[WORK ITEM]: Return the data that follows exactly, with each line intact.

══════

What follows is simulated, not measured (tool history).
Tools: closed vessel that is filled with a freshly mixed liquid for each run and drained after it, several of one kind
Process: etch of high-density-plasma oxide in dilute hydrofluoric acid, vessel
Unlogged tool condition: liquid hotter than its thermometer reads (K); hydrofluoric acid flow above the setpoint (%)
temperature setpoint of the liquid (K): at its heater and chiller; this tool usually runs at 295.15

══════

[WRITTEN SOLUTION]:
What follows is simulated, not measured (tool history).
Tools: closed vessel that is filled with a freshly mixed liquid for each run and drained after it, several of one kind
Process: etch of high-density-plasma oxide in dilute hydrofluoric acid, vessel
Unlogged tool condition: liquid hotter than its thermometer reads (K); hydrofluoric acid flow above the setpoint (%)
temperature setpoint of the liquid (K): at its heater and chiller; this tool usually runs at 295.15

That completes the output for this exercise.